* Raw data *
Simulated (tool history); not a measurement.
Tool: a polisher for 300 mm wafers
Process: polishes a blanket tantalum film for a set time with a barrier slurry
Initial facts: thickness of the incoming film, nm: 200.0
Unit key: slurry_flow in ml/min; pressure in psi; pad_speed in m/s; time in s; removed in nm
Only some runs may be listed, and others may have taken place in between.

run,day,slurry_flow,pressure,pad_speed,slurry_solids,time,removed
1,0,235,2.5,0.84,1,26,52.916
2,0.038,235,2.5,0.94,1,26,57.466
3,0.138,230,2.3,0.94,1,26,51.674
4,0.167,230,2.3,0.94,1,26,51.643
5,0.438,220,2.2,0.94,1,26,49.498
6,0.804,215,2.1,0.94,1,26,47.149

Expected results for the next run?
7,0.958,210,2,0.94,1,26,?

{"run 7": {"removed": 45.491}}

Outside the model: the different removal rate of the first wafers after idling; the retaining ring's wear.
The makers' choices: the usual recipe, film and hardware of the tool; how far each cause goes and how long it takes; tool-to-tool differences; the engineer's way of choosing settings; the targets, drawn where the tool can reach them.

* Task item *
Please output only the lines from the first line of the entries through the line with "Outside the model: the", both included, exactly as written.

* Response *
Simulated (tool history); not a measurement.
Tool: a polisher for 300 mm wafers
Process: polishes a blanket tantalum film for a set time with a barrier slurry
Initial facts: thickness of the incoming film, nm: 200.0
Unit key: slurry_flow in ml/min; pressure in psi; pad_speed in m/s; time in s; removed in nm
Only some runs may be listed, and others may have taken place in between.

run,day,slurry_flow,pressure,pad_speed,slurry_solids,time,removed
1,0,235,2.5,0.84,1,26,52.916
2,0.038,235,2.5,0.94,1,26,57.466
3,0.138,230,2.3,0.94,1,26,51.674
4,0.167,230,2.3,0.94,1,26,51.643
5,0.438,220,2.2,0.94,1,26,49.498
6,0.804,215,2.1,0.94,1,26,47.149

Expected results for the next run?
7,0.958,210,2,0.94,1,26,?

{"run 7": {"removed": 45.491}}

Outside the model: the different removal rate of the first wafers after idling; the retaining ring's wear.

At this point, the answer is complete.